WORK TASK: Give again the entries below exactly, beginning at the first line and ending at the line with "11 op STRIP | etch materials resist".

· · ·

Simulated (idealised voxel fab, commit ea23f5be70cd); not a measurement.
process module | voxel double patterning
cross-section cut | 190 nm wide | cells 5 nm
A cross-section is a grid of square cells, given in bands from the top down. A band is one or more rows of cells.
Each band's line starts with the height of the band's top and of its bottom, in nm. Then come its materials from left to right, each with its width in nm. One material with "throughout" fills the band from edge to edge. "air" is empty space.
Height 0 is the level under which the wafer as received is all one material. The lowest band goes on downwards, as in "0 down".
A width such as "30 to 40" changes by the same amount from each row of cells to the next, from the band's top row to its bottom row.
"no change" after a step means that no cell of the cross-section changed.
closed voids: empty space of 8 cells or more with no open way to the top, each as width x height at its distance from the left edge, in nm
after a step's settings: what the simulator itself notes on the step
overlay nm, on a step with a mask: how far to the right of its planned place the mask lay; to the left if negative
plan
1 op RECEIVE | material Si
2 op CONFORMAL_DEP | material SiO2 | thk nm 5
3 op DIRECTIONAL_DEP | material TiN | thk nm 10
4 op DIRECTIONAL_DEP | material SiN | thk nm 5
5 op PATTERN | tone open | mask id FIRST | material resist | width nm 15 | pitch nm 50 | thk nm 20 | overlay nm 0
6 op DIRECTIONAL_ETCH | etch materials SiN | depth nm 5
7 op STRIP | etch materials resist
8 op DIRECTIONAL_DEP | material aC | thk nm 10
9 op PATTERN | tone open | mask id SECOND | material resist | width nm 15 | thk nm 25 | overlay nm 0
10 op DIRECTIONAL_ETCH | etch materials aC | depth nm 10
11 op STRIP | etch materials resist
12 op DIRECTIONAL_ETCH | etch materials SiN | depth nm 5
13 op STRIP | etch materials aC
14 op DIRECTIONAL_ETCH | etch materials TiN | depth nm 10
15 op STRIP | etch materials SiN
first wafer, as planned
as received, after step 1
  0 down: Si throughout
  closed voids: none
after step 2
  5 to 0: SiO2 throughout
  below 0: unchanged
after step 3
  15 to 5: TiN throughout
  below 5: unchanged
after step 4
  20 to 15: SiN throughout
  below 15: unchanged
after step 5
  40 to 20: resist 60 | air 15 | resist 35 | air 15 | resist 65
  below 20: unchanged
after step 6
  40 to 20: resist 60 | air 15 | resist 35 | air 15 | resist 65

· · ·

RESPONSE AREA:
Simulated (idealised voxel fab, commit ea23f5be70cd); not a measurement.
process module | voxel double patterning
cross-section cut | 190 nm wide | cells 5 nm
A cross-section is a grid of square cells, given in bands from the top down. A band is one or more rows of cells.
Each band's line starts with the height of the band's top and of its bottom, in nm. Then come its materials from left to right, each with its width in nm. One material with "throughout" fills the band from edge to edge. "air" is empty space.
Height 0 is the level under which the wafer as received is all one material. The lowest band goes on downwards, as in "0 down".
A width such as "30 to 40" changes by the same amount from each row of cells to the next, from the band's top row to its bottom row.
"no change" after a step means that no cell of the cross-section changed.
closed voids: empty space of 8 cells or more with no open way to the top, each as width x height at its distance from the left edge, in nm
after a step's settings: what the simulator itself notes on the step
overlay nm, on a step with a mask: how far to the right of its planned place the mask lay; to the left if negative
plan
1 op RECEIVE | material Si
2 op CONFORMAL_DEP | material SiO2 | thk nm 5
3 op DIRECTIONAL_DEP | material TiN | thk nm 10
4 op DIRECTIONAL_DEP | material SiN | thk nm 5
5 op PATTERN | tone open | mask id FIRST | material resist | width nm 15 | pitch nm 50 | thk nm 20 | overlay nm 0
6 op DIRECTIONAL_ETCH | etch materials SiN | depth nm 5
7 op STRIP | etch materials resist
8 op DIRECTIONAL_DEP | material aC | thk nm 10
9 op PATTERN | tone open | mask id SECOND | material resist | width nm 15 | thk nm 25 | overlay nm 0
10 op DIRECTIONAL_ETCH | etch materials aC | depth nm 10
11 op STRIP | etch materials resist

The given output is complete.